**Record extracts:**

--*--

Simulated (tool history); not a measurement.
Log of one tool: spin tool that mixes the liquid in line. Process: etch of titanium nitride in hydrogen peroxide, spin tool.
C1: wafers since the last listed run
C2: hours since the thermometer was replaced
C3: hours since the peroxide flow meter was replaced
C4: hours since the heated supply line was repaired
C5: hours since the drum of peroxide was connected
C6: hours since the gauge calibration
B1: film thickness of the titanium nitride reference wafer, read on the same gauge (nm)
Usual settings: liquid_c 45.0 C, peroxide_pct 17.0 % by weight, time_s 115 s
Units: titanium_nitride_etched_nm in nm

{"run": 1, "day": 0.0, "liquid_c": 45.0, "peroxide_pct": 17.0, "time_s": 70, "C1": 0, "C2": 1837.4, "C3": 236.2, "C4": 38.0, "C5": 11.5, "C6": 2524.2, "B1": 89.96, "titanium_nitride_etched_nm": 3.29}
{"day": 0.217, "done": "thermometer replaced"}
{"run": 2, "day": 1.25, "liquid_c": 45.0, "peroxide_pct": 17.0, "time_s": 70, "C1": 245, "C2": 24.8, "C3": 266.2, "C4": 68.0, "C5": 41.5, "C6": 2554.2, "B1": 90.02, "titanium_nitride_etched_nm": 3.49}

--*--

**Task item:** Only the lines from the start of the material through the line containing "C6: hours since the gauge calibration" should be repeated, and they should be repeated exactly.

**Answer section:**
Simulated (tool history); not a measurement.
Log of one tool: spin tool that mixes the liquid in line. Process: etch of titanium nitride in hydrogen peroxide, spin tool.
C1: wafers since the last listed run
C2: hours since the thermometer was replaced
C3: hours since the peroxide flow meter was replaced
C4: hours since the heated supply line was repaired
C5: hours since the drum of peroxide was connected
C6: hours since the gauge calibration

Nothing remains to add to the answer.